Work task
One range is to be output from the listing below, exactly as written: the line with "Process module heading" to the line with "A cross-section is", both kept.

Supplied information
########
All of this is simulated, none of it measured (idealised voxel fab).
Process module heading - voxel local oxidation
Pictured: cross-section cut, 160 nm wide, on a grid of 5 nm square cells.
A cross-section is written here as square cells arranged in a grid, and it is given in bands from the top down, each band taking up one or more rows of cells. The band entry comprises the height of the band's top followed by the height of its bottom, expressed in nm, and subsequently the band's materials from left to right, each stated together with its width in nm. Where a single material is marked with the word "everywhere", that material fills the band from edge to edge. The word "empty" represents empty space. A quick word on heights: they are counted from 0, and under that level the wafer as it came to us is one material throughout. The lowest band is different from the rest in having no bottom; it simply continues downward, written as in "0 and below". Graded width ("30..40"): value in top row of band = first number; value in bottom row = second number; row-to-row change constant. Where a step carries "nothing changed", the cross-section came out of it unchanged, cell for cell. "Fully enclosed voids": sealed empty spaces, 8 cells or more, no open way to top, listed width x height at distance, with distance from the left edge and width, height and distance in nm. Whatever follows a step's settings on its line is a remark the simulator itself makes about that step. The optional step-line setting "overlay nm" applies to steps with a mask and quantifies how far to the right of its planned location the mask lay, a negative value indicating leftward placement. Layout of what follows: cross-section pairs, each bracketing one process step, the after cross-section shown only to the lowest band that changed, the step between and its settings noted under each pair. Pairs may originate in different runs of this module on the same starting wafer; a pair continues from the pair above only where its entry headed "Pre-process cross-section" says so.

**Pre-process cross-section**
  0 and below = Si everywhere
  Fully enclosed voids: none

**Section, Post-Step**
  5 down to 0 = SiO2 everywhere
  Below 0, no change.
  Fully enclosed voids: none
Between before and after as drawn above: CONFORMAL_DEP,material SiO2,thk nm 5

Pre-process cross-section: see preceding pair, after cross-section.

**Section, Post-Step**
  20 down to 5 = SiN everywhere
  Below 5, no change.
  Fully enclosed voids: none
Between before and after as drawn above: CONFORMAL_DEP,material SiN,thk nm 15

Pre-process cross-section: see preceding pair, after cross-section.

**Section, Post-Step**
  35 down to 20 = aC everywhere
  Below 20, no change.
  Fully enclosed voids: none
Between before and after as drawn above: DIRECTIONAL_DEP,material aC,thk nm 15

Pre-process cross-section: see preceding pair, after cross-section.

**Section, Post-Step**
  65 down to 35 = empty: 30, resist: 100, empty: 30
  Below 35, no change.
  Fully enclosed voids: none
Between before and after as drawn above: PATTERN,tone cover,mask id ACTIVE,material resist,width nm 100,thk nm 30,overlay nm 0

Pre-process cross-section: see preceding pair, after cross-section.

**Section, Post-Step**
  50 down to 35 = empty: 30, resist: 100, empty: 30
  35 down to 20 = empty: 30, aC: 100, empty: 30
########

Answer space
Process module heading - voxel local oxidation
Pictured: cross-section cut, 160 nm wide, on a grid of 5 nm square cells.
A cross-section is written here as square cells arranged in a grid, and it is given in bands from the top down, each band taking up one or more rows of cells. The band entry comprises the height of the band's top followed by the height of its bottom, expressed in nm, and subsequently the band's materials from left to right, each stated together with its width in nm. Where a single material is marked with the word "everywhere", that material fills the band from edge to edge. The word "empty" represents empty space. A quick word on heights: they are counted from 0, and under that level the wafer as it came to us is one material throughout. The lowest band is different from the rest in having no bottom; it simply continues downward, written as in "0 and below". Graded width ("30..40"): value in top row of band = first number; value in bottom row = second number; row-to-row change constant. Where a step carries "nothing changed", the cross-section came out of it unchanged, cell for cell. "Fully enclosed voids": sealed empty spaces, 8 cells or more, no open way to top, listed width x height at distance, with distance from the left edge and width, height and distance in nm. Whatever follows a step's settings on its line is a remark the simulator itself makes about that step. The optional step-line setting "overlay nm" applies to steps with a mask and quantifies how far to the right of its planned location the mask lay, a negative value indicating leftward placement. Layout of what follows: cross-section pairs, each bracketing one process step, the after cross-section shown only to the lowest band that changed, the step between and its settings noted under each pair. Pairs may originate in different runs of this module on the same starting wafer; a pair continues from the pair above only where its entry headed "Pre-process cross-section" says so.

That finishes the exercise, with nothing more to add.